#### Dataset content
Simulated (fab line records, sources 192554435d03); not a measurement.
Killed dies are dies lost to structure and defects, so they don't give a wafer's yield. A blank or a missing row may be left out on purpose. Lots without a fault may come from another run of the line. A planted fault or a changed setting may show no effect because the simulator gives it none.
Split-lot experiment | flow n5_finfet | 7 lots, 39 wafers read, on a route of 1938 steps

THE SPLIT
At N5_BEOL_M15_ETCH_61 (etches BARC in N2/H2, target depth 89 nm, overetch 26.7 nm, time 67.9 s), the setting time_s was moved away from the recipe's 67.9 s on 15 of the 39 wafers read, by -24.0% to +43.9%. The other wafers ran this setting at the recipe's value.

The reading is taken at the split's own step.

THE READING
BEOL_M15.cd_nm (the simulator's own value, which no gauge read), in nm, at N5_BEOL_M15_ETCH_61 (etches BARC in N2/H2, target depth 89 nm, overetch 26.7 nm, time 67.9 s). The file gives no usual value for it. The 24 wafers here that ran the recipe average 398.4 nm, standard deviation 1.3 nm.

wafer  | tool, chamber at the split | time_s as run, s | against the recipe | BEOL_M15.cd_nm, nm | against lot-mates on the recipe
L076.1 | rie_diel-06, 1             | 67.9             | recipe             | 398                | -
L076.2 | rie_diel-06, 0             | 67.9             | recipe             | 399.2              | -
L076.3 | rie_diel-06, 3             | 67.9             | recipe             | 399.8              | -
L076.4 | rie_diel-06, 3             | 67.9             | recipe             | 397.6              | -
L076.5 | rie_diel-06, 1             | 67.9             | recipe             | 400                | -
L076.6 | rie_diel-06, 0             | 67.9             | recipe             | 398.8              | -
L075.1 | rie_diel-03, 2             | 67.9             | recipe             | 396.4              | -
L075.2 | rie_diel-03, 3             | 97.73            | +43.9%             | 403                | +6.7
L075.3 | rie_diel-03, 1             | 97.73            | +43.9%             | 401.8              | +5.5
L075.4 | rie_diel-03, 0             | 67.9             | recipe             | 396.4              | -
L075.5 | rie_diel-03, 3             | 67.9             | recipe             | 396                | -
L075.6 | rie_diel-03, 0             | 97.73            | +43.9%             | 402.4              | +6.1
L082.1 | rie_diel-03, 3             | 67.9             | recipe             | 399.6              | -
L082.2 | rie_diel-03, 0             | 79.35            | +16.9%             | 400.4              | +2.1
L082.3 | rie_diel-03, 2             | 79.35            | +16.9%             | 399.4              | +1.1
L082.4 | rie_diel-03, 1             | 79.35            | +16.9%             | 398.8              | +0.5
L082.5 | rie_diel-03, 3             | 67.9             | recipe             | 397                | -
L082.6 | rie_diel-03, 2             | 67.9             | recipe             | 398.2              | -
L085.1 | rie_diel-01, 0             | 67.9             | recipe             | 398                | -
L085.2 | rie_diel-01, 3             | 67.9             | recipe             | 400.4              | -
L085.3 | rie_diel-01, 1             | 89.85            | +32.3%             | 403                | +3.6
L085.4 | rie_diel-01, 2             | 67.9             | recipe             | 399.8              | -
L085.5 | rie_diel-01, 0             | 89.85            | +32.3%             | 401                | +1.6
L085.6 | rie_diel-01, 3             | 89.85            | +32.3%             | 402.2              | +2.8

#### Required action
From the first line of the listing above to the line that contains "Killed dies are", inclusive, restate every line word for word. Nothing else belongs in the answer.

#### Response area
Simulated (fab line records, sources 192554435d03); not a measurement.
Killed dies are dies lost to structure and defects, so they don't give a wafer's yield. A blank or a missing row may be left out on purpose. Lots without a fault may come from another run of the line. A planted fault or a changed setting may show no effect because the simulator gives it none.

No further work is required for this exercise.